══════

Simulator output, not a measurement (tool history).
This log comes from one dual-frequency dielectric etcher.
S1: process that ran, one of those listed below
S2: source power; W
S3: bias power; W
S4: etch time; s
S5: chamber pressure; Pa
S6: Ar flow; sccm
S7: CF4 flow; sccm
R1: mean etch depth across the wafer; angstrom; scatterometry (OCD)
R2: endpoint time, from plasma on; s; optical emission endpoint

══════

### Requirement
Give back the entries above precisely as they appear.

### Written response
Simulator output, not a measurement (tool history).
This log comes from one dual-frequency dielectric etcher.
S1: process that ran, one of those listed below
S2: source power; W
S3: bias power; W
S4: etch time; s
S5: chamber pressure; Pa
S6: Ar flow; sccm
S7: CF4 flow; sccm
R1: mean etch depth across the wafer; angstrom; scatterometry (OCD)
R2: endpoint time, from plasma on; s; optical emission endpoint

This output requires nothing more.